• Required action:
Would you write out, word for word, each line of the records below from the top through the one holding "(*) following a"?

────

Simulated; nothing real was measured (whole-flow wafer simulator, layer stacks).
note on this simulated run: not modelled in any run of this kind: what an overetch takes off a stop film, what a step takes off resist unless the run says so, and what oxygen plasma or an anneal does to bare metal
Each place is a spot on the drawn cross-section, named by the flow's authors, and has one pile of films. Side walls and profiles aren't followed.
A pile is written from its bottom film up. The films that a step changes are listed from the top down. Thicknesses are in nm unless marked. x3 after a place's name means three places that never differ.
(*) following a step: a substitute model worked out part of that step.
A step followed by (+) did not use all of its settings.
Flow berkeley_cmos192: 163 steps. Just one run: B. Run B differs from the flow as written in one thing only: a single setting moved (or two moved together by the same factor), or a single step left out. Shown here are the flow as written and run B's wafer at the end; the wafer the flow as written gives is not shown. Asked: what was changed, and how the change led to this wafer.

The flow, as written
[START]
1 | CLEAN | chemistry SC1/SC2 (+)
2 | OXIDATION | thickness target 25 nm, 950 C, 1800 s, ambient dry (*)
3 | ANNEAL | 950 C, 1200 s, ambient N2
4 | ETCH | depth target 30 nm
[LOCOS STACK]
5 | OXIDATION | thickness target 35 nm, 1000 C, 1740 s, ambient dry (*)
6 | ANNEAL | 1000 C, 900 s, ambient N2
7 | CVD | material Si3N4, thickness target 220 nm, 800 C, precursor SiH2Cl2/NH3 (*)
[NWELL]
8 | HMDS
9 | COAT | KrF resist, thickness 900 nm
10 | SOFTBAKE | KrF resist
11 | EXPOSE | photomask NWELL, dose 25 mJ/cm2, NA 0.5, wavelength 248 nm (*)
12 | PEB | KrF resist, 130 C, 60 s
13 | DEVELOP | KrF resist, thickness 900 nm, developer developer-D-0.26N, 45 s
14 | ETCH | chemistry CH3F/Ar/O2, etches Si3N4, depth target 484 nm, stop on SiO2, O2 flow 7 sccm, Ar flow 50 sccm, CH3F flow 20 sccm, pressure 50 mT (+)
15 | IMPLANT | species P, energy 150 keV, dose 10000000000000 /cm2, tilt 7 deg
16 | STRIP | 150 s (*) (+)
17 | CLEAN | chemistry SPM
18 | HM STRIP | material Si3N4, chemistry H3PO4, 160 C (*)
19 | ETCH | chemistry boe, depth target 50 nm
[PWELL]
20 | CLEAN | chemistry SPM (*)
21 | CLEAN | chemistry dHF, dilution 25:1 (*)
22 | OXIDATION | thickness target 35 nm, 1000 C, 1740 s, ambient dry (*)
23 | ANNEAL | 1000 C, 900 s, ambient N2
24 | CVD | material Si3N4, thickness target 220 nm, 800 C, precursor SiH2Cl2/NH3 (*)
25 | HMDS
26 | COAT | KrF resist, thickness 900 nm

────

• Written answer:
Simulated; nothing real was measured (whole-flow wafer simulator, layer stacks).
note on this simulated run: not modelled in any run of this kind: what an overetch takes off a stop film, what a step takes off resist unless the run says so, and what oxygen plasma or an anneal does to bare metal
Each place is a spot on the drawn cross-section, named by the flow's authors, and has one pile of films. Side walls and profiles aren't followed.
A pile is written from its bottom film up. The films that a step changes are listed from the top down. Thicknesses are in nm unless marked. x3 after a place's name means three places that never differ.
(*) following a step: a substitute model worked out part of that step.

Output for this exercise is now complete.